◆ **Work order**
What you return must be the complete listing, unchanged.

..............................

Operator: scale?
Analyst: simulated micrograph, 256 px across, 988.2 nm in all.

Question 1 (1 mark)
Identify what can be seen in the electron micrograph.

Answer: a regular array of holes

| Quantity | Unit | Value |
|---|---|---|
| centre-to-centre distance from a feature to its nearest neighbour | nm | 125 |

..............................

◆ **Reply**
Operator: scale?
Analyst: simulated micrograph, 256 px across, 988.2 nm in all.

Question 1 (1 mark)
Identify what can be seen in the electron micrograph.

Answer: a regular array of holes

| Quantity | Unit | Value |
|---|---|---|
| centre-to-centre distance from a feature to its nearest neighbour | nm | 125 |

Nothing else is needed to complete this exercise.